--
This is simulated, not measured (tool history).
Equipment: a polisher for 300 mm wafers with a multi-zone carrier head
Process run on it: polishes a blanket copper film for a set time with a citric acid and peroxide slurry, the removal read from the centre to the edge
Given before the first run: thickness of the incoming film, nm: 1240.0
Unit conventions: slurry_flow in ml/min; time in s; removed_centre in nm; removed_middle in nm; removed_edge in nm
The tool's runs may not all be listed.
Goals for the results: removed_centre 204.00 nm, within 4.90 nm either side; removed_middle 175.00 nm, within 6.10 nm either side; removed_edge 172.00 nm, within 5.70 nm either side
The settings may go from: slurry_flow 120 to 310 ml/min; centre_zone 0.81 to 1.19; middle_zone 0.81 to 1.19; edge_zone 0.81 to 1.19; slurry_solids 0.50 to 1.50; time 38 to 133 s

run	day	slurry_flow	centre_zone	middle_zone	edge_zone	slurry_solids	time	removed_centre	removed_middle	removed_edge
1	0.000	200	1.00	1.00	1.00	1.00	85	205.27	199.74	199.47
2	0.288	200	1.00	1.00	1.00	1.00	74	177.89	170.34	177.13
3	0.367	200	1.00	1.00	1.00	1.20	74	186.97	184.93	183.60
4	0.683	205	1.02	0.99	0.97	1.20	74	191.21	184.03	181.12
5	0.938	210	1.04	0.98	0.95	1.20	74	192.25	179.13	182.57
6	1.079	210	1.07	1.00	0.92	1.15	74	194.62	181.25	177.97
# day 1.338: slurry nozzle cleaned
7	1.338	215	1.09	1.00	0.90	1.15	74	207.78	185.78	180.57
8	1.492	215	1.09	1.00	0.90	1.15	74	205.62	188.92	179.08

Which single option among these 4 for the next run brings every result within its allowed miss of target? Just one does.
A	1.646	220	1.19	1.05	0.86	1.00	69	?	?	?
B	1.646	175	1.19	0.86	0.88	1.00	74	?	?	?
--

__Work task__.
Give back exactly the lines of the listing above that run from the line with "# day 1.338: slurry nozzle cleaned" to the line with "Which single option", inclusive.

__Expected answer__.
# day 1.338: slurry nozzle cleaned
7	1.338	215	1.09	1.00	0.90	1.15	74	207.78	185.78	180.57
8	1.492	215	1.09	1.00	0.90	1.15	74	205.62	188.92	179.08

Which single option among these 4 for the next run brings every result within its allowed miss of target? Just one does.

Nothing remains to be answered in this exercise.